*ACTIVITY*: Would you reproduce all of the entries exactly?

* * * * * * * * *

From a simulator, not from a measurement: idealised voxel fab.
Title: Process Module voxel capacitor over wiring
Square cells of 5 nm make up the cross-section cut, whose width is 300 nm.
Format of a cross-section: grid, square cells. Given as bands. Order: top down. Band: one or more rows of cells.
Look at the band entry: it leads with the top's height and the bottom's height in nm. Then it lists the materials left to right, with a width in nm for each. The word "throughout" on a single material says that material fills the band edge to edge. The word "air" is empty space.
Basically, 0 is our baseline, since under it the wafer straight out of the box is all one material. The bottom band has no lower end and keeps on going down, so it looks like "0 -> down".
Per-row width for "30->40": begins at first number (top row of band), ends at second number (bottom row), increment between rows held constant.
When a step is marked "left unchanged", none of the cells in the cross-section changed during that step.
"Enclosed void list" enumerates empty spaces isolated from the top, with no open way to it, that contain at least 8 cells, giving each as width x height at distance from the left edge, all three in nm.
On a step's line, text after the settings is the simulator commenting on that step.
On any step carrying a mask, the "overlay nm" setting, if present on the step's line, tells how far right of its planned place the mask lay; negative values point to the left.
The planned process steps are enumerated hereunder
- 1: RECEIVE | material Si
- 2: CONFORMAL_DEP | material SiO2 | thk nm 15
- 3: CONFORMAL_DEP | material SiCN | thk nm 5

* * * * * * * * *

*ANSWER BOX*:
From a simulator, not from a measurement: idealised voxel fab.
Title: Process Module voxel capacitor over wiring
Square cells of 5 nm make up the cross-section cut, whose width is 300 nm.
Format of a cross-section: grid, square cells. Given as bands. Order: top down. Band: one or more rows of cells.
Look at the band entry: it leads with the top's height and the bottom's height in nm. Then it lists the materials left to right, with a width in nm for each. The word "throughout" on a single material says that material fills the band edge to edge. The word "air" is empty space.
Basically, 0 is our baseline, since under it the wafer straight out of the box is all one material. The bottom band has no lower end and keeps on going down, so it looks like "0 -> down".
Per-row width for "30->40": begins at first number (top row of band), ends at second number (bottom row), increment between rows held constant.
When a step is marked "left unchanged", none of the cells in the cross-section changed during that step.
"Enclosed void list" enumerates empty spaces isolated from the top, with no open way to it, that contain at least 8 cells, giving each as width x height at distance from the left edge, all three in nm.
On a step's line, text after the settings is the simulator commenting on that step.
On any step carrying a mask, the "overlay nm" setting, if present on the step's line, tells how far right of its planned place the mask lay; negative values point to the left.
The planned process steps are enumerated hereunder
- 1: RECEIVE | material Si
- 2: CONFORMAL_DEP | material SiO2 | thk nm 15
- 3: CONFORMAL_DEP | material SiCN | thk nm 5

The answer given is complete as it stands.